_Exercise_:
Transcribe the listing word for word. Begin at its first line and end with the line containing "Format of a".

_Supplied material_:
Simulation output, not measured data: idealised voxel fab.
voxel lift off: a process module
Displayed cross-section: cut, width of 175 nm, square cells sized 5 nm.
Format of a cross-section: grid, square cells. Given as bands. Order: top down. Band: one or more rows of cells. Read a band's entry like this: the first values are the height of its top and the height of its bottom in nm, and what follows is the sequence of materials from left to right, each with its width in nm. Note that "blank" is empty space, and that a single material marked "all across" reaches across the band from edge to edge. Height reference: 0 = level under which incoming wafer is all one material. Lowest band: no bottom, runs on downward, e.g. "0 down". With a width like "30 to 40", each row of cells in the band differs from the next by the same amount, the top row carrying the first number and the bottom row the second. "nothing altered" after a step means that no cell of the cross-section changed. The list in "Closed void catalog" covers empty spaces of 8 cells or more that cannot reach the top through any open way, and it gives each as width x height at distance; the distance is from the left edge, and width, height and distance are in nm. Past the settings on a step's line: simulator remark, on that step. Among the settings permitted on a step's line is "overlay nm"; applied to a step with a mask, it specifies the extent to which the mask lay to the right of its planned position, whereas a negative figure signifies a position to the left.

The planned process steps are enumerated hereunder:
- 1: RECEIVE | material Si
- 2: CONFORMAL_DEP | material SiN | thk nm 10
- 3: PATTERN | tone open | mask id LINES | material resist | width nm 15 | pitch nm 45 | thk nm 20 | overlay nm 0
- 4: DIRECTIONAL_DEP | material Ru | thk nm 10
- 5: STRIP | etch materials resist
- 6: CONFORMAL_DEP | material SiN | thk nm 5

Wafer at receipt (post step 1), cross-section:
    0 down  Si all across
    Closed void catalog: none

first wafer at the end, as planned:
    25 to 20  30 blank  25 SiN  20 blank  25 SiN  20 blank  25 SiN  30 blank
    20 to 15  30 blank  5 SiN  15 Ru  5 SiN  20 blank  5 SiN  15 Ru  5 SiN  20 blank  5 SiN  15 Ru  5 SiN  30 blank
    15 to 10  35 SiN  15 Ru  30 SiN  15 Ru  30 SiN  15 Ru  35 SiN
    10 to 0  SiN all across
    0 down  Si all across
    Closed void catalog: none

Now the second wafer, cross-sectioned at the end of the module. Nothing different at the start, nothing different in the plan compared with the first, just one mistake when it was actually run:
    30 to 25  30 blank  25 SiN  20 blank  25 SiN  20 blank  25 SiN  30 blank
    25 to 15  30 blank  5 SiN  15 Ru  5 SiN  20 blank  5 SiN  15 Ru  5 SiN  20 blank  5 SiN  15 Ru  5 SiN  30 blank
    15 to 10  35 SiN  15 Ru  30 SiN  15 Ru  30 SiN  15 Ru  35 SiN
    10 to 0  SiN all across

_Written solution_:
Simulation output, not measured data: idealised voxel fab.
voxel lift off: a process module
Displayed cross-section: cut, width of 175 nm, square cells sized 5 nm.
Format of a cross-section: grid, square cells. Given as bands. Order: top down. Band: one or more rows of cells. Read a band's entry like this: the first values are the height of its top and the height of its bottom in nm, and what follows is the sequence of materials from left to right, each with its width in nm. Note that "blank" is empty space, and that a single material marked "all across" reaches across the band from edge to edge. Height reference: 0 = level under which incoming wafer is all one material. Lowest band: no bottom, runs on downward, e.g. "0 down". With a width like "30 to 40", each row of cells in the band differs from the next by the same amount, the top row carrying the first number and the bottom row the second. "nothing altered" after a step means that no cell of the cross-section changed. The list in "Closed void catalog" covers empty spaces of 8 cells or more that cannot reach the top through any open way, and it gives each as width x height at distance; the distance is from the left edge, and width, height and distance are in nm. Past the settings on a step's line: simulator remark, on that step. Among the settings permitted on a step's line is "overlay nm"; applied to a step with a mask, it specifies the extent to which the mask lay to the right of its planned position, whereas a negative figure signifies a position to the left.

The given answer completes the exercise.